[ACTIVITY]
The data below should be copied over with complete accuracy.

[DATASET EXCERPTS]
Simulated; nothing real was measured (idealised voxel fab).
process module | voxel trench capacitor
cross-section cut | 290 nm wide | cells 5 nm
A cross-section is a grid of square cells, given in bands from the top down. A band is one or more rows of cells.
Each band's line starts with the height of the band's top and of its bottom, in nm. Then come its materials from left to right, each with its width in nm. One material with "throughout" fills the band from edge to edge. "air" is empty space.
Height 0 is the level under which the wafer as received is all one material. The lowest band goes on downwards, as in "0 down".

[WRITTEN SOLUTION]
Simulated; nothing real was measured (idealised voxel fab).
process module | voxel trench capacitor
cross-section cut | 290 nm wide | cells 5 nm
A cross-section is a grid of square cells, given in bands from the top down. A band is one or more rows of cells.
Each band's line starts with the height of the band's top and of its bottom, in nm. Then come its materials from left to right, each with its width in nm. One material with "throughout" fills the band from edge to edge. "air" is empty space.
Height 0 is the level under which the wafer as received is all one material. The lowest band goes on downwards, as in "0 down".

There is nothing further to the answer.